## Task item:
In the listing below, write out exactly each line from the first through the one containing "The step chemistry".

........
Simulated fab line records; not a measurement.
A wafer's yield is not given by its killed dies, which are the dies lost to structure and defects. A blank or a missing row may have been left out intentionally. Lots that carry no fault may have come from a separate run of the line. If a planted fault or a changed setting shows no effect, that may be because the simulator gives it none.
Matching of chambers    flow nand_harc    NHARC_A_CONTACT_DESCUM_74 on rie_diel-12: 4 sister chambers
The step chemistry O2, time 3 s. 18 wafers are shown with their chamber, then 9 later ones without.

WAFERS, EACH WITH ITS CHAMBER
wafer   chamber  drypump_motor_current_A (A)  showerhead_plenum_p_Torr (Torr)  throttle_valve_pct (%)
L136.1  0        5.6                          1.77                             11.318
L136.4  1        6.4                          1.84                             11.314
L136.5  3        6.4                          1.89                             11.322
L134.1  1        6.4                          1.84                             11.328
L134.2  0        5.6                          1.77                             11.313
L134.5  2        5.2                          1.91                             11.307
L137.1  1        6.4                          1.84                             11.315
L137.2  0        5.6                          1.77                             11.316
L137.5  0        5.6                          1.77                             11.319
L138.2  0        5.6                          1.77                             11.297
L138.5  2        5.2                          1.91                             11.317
........

## Task solution:
Simulated fab line records; not a measurement.
A wafer's yield is not given by its killed dies, which are the dies lost to structure and defects. A blank or a missing row may have been left out intentionally. Lots that carry no fault may have come from a separate run of the line. If a planted fault or a changed setting shows no effect, that may be because the simulator gives it none.
Matching of chambers    flow nand_harc    NHARC_A_CONTACT_DESCUM_74 on rie_diel-12: 4 sister chambers
The step chemistry O2, time 3 s. 18 wafers are shown with their chamber, then 9 later ones without.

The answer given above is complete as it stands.